### Required action
Would you please transcribe, exactly as written, the lines of the entries below starting at the one that holds "This desk finds" and ending at the one that holds "THE TOOL OWNER'S DESK: hdpcvd-02", both included?

### Provided material
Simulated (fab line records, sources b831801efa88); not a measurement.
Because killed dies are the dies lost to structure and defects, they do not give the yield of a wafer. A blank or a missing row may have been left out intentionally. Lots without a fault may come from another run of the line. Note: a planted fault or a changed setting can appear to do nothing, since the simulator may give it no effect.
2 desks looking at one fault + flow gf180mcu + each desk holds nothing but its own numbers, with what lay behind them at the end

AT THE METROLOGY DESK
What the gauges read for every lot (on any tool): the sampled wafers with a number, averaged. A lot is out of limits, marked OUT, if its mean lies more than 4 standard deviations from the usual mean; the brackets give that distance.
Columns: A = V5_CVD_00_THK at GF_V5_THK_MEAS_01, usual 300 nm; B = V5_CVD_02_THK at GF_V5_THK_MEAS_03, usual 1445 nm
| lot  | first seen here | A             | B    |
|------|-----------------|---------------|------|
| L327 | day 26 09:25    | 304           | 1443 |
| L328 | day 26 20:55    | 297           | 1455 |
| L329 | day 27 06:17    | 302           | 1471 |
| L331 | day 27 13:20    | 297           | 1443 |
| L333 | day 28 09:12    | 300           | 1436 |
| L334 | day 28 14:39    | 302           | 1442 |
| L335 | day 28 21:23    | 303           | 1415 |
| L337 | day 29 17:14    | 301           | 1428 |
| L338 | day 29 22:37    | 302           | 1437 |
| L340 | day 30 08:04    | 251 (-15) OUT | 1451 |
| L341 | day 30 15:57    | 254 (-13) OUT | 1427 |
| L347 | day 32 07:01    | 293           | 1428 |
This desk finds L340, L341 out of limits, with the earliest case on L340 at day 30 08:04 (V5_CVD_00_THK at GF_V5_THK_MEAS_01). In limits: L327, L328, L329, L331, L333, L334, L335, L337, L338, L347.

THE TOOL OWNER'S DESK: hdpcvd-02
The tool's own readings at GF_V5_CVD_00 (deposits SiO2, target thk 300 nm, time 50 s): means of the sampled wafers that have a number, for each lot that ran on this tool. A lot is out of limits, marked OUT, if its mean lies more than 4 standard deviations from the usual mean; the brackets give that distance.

### Answer space
This desk finds L340, L341 out of limits, with the earliest case on L340 at day 30 08:04 (V5_CVD_00_THK at GF_V5_THK_MEAS_01). In limits: L327, L328, L329, L331, L333, L334, L335, L337, L338, L347.

THE TOOL OWNER'S DESK: hdpcvd-02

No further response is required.